WORK REQUEST
Print the records below word for word, beginning with the first line and ending once the line containing "lots that met" is printed.

[Start of section]

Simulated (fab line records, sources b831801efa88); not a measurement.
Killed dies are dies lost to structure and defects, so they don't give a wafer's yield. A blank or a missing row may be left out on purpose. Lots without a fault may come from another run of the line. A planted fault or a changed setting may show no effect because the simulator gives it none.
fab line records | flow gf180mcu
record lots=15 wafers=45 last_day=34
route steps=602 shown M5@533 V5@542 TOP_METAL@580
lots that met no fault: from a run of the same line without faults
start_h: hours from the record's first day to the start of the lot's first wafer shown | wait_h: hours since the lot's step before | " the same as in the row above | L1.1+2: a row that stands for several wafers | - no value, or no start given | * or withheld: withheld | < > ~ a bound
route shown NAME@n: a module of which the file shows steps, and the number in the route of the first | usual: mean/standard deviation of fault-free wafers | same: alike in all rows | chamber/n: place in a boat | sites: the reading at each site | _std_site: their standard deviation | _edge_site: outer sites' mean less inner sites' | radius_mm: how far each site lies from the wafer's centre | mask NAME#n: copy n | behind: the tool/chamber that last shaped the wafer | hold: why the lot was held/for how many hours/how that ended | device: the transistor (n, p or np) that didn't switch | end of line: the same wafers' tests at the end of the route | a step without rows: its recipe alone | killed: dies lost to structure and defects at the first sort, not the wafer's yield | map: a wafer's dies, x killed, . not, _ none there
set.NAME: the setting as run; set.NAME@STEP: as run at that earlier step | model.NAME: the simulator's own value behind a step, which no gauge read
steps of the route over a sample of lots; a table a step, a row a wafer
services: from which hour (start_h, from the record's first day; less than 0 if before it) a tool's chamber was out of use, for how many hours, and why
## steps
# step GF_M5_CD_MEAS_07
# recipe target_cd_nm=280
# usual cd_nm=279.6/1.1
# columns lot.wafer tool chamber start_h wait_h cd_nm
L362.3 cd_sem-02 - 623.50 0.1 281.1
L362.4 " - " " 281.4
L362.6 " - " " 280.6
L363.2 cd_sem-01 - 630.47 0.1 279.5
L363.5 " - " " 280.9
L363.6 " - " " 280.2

[End of section]

SOLUTION
Simulated (fab line records, sources b831801efa88); not a measurement.
Killed dies are dies lost to structure and defects, so they don't give a wafer's yield. A blank or a missing row may be left out on purpose. Lots without a fault may come from another run of the line. A planted fault or a changed setting may show no effect because the simulator gives it none.
fab line records | flow gf180mcu
record lots=15 wafers=45 last_day=34
route steps=602 shown M5@533 V5@542 TOP_METAL@580
lots that met no fault: from a run of the same line without faults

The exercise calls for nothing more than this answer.